Task item | I need all of the entries printed exactly.

^^^^^^^^^^^^^^^^

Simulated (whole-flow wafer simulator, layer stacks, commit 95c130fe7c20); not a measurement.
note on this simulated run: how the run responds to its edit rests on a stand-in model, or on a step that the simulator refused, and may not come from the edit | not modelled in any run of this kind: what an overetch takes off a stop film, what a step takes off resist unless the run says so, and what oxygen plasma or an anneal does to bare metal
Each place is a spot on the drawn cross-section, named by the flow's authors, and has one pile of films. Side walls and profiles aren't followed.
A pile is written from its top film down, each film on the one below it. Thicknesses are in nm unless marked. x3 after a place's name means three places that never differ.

^^^^^^^^^^^^^^^^

Your solution |
Simulated (whole-flow wafer simulator, layer stacks, commit 95c130fe7c20); not a measurement.
note on this simulated run: how the run responds to its edit rests on a stand-in model, or on a step that the simulator refused, and may not come from the edit | not modelled in any run of this kind: what an overetch takes off a stop film, what a step takes off resist unless the run says so, and what oxygen plasma or an anneal does to bare metal
Each place is a spot on the drawn cross-section, named by the flow's authors, and has one pile of films. Side walls and profiles aren't followed.
A pile is written from its top film down, each film on the one below it. Thicknesses are in nm unless marked. x3 after a place's name means three places that never differ.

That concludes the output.